**ASSIGNMENT:** Your answer should consist solely of the lines from the first line of the data through the line with "route steps=202 shown CONTACT@168 M1@202", each reproduced exactly.

**DATA EXCERPTS:**
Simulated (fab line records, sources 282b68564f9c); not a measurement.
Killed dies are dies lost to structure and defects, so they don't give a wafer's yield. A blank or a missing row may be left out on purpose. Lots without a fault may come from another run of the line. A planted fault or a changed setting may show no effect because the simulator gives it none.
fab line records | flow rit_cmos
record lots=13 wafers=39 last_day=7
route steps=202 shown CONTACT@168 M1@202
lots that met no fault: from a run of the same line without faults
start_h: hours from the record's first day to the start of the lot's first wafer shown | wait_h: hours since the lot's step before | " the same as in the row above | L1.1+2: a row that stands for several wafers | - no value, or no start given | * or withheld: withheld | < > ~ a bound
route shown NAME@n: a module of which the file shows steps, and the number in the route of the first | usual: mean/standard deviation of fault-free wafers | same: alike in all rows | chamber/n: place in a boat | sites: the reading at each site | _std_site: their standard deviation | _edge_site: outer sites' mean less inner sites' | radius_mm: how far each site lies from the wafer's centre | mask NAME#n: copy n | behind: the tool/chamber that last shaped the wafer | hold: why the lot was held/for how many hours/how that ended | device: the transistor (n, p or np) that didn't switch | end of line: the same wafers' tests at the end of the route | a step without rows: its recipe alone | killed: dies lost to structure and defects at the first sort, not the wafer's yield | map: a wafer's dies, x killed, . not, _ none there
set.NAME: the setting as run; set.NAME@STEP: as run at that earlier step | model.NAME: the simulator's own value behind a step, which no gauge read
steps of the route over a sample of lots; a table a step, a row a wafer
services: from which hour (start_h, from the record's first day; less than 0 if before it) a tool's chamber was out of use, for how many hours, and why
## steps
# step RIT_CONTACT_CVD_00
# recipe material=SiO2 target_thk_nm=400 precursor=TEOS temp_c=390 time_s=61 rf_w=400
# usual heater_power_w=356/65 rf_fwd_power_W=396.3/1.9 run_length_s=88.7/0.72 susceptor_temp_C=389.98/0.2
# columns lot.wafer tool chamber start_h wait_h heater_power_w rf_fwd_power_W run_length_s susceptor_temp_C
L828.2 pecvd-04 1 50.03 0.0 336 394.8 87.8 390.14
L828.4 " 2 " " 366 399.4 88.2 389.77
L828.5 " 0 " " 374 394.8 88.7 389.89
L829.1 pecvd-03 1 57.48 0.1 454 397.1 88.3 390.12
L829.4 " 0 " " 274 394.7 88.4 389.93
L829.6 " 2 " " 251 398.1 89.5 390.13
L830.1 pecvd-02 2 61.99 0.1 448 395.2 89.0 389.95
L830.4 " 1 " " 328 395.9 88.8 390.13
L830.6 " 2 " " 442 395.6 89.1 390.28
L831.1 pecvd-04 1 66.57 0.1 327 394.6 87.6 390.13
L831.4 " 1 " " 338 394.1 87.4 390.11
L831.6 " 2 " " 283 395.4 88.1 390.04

**RESPONSE AREA:**
Simulated (fab line records, sources 282b68564f9c); not a measurement.
Killed dies are dies lost to structure and defects, so they don't give a wafer's yield. A blank or a missing row may be left out on purpose. Lots without a fault may come from another run of the line. A planted fault or a changed setting may show no effect because the simulator gives it none.
fab line records | flow rit_cmos
record lots=13 wafers=39 last_day=7
route steps=202 shown CONTACT@168 M1@202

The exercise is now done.